* * * * * * * * *

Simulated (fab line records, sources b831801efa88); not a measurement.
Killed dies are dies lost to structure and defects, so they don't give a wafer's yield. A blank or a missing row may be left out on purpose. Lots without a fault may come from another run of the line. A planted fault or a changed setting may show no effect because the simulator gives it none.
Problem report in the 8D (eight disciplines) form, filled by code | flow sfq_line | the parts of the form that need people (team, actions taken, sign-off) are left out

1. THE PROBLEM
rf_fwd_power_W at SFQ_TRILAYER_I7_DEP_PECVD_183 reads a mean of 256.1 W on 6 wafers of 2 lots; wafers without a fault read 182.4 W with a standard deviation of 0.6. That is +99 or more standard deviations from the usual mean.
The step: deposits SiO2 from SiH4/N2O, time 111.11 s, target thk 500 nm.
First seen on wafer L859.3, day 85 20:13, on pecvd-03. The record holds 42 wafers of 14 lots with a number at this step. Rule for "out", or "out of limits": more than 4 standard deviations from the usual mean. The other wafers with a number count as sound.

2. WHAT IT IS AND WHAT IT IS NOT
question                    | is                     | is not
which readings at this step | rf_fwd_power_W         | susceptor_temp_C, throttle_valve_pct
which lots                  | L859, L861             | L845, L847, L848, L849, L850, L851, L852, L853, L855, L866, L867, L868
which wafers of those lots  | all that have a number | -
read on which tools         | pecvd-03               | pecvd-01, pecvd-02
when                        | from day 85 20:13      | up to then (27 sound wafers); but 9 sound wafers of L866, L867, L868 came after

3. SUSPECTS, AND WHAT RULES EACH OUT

* * * * * * * * *

■ Action item ■
All entries above must be reproduced without a single change.

■ Task solution ■
Simulated (fab line records, sources b831801efa88); not a measurement.
Killed dies are dies lost to structure and defects, so they don't give a wafer's yield. A blank or a missing row may be left out on purpose. Lots without a fault may come from another run of the line. A planted fault or a changed setting may show no effect because the simulator gives it none.
Problem report in the 8D (eight disciplines) form, filled by code | flow sfq_line | the parts of the form that need people (team, actions taken, sign-off) are left out

1. THE PROBLEM
rf_fwd_power_W at SFQ_TRILAYER_I7_DEP_PECVD_183 reads a mean of 256.1 W on 6 wafers of 2 lots; wafers without a fault read 182.4 W with a standard deviation of 0.6. That is +99 or more standard deviations from the usual mean.
The step: deposits SiO2 from SiH4/N2O, time 111.11 s, target thk 500 nm.
First seen on wafer L859.3, day 85 20:13, on pecvd-03. The record holds 42 wafers of 14 lots with a number at this step. Rule for "out", or "out of limits": more than 4 standard deviations from the usual mean. The other wafers with a number count as sound.

2. WHAT IT IS AND WHAT IT IS NOT
question                    | is                     | is not
which readings at this step | rf_fwd_power_W         | susceptor_temp_C, throttle_valve_pct
which lots                  | L859, L861             | L845, L847, L848, L849, L850, L851, L852, L853, L855, L866, L867, L868
which wafers of those lots  | all that have a number | -
read on which tools         | pecvd-03               | pecvd-01, pecvd-02
when                        | from day 85 20:13      | up to then (27 sound wafers); but 9 sound wafers of L866, L867, L868 came after

3. SUSPECTS, AND WHAT RULES EACH OUT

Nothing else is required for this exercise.